ENTRIES SUPPLIED:
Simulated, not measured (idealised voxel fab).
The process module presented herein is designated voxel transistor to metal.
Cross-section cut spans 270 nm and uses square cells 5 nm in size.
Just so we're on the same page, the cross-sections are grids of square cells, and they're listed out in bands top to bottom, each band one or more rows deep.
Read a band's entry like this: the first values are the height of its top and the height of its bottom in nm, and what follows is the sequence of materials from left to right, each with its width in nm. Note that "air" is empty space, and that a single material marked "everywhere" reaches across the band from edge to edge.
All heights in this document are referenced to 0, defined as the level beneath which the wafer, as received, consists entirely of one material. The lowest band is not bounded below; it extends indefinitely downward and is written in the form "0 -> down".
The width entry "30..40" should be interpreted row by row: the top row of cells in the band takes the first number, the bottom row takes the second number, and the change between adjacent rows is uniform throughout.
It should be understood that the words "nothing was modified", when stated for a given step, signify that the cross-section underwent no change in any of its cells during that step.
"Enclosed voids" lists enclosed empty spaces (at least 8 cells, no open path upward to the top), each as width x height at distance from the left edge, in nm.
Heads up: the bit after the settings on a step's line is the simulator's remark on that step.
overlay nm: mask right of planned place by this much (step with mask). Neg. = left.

WORK INSTRUCTION: Only the lines from the first line of the material above through the line that contains "Just so we're" should be quoted, each one exactly.

EXERCISE RESULT:
Simulated, not measured (idealised voxel fab).
The process module presented herein is designated voxel transistor to metal.
Cross-section cut spans 270 nm and uses square cells 5 nm in size.
Just so we're on the same page, the cross-sections are grids of square cells, and they're listed out in bands top to bottom, each band one or more rows deep.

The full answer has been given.